ASSIGNMENT: Below is some data. Retype exactly the lines starting at the one with "NHARC_P_ZERO_WELL_CD_MEAS_24 targets a" and ending at the one with "day 6 06:35".

DATA PROVIDED:
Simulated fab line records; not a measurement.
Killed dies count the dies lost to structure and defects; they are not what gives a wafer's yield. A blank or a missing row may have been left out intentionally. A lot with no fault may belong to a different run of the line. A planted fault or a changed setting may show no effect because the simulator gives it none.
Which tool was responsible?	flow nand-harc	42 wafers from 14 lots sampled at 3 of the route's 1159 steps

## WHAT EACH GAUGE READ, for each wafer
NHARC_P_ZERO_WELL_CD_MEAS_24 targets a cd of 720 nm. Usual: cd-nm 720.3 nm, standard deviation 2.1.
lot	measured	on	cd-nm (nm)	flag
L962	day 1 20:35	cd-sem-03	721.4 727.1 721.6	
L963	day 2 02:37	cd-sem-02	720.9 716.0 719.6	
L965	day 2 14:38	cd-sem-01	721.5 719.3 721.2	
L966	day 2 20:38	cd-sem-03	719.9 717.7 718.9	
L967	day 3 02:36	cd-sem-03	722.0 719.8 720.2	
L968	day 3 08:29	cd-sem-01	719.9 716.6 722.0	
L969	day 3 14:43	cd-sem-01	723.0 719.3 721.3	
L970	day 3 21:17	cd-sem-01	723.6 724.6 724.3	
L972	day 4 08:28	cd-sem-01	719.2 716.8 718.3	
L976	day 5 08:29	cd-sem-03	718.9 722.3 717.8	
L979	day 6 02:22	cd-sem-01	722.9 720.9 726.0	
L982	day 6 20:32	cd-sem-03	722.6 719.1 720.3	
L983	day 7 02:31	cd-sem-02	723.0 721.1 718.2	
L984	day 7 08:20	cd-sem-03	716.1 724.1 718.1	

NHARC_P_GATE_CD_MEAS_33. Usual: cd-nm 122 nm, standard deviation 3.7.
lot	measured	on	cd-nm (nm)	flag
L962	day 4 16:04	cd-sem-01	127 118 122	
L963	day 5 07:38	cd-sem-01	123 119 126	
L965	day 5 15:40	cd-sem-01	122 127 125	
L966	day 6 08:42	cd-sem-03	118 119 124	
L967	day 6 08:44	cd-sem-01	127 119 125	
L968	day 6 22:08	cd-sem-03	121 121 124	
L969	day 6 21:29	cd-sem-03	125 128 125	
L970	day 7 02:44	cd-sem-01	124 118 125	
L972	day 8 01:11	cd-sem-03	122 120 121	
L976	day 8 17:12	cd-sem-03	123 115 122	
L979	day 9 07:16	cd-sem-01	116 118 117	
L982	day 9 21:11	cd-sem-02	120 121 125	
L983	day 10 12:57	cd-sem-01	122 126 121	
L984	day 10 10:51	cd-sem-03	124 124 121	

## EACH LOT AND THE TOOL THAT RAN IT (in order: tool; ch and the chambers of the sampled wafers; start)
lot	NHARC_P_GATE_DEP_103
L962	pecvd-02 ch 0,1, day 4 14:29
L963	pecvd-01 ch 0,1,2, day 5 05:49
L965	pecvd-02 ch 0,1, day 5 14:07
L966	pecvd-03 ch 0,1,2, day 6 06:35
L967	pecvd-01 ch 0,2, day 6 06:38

YOUR SOLUTION:
NHARC_P_ZERO_WELL_CD_MEAS_24 targets a cd of 720 nm. Usual: cd-nm 720.3 nm, standard deviation 2.1.
lot	measured	on	cd-nm (nm)	flag
L962	day 1 20:35	cd-sem-03	721.4 727.1 721.6	
L963	day 2 02:37	cd-sem-02	720.9 716.0 719.6	
L965	day 2 14:38	cd-sem-01	721.5 719.3 721.2	
L966	day 2 20:38	cd-sem-03	719.9 717.7 718.9	
L967	day 3 02:36	cd-sem-03	722.0 719.8 720.2	
L968	day 3 08:29	cd-sem-01	719.9 716.6 722.0	
L969	day 3 14:43	cd-sem-01	723.0 719.3 721.3	
L970	day 3 21:17	cd-sem-01	723.6 724.6 724.3	
L972	day 4 08:28	cd-sem-01	719.2 716.8 718.3	
L976	day 5 08:29	cd-sem-03	718.9 722.3 717.8	
L979	day 6 02:22	cd-sem-01	722.9 720.9 726.0	
L982	day 6 20:32	cd-sem-03	722.6 719.1 720.3	
L983	day 7 02:31	cd-sem-02	723.0 721.1 718.2	
L984	day 7 08:20	cd-sem-03	716.1 724.1 718.1	

NHARC_P_GATE_CD_MEAS_33. Usual: cd-nm 122 nm, standard deviation 3.7.
lot	measured	on	cd-nm (nm)	flag
L962	day 4 16:04	cd-sem-01	127 118 122	
L963	day 5 07:38	cd-sem-01	123 119 126	
L965	day 5 15:40	cd-sem-01	122 127 125	
L966	day 6 08:42	cd-sem-03	118 119 124	
L967	day 6 08:44	cd-sem-01	127 119 125	
L968	day 6 22:08	cd-sem-03	121 121 124	
L969	day 6 21:29	cd-sem-03	125 128 125	
L970	day 7 02:44	cd-sem-01	124 118 125	
L972	day 8 01:11	cd-sem-03	122 120 121	
L976	day 8 17:12	cd-sem-03	123 115 122	
L979	day 9 07:16	cd-sem-01	116 118 117	
L982	day 9 21:11	cd-sem-02	120 121 125	
L983	day 10 12:57	cd-sem-01	122 126 121	
L984	day 10 10:51	cd-sem-03	124 124 121	

## EACH LOT AND THE TOOL THAT RAN IT (in order: tool; ch and the chambers of the sampled wafers; start)
lot	NHARC_P_GATE_DEP_103
L962	pecvd-02 ch 0,1, day 4 14:29
L963	pecvd-01 ch 0,1,2, day 5 05:49
L965	pecvd-02 ch 0,1, day 5 14:07
L966	pecvd-03 ch 0,1,2, day 6 06:35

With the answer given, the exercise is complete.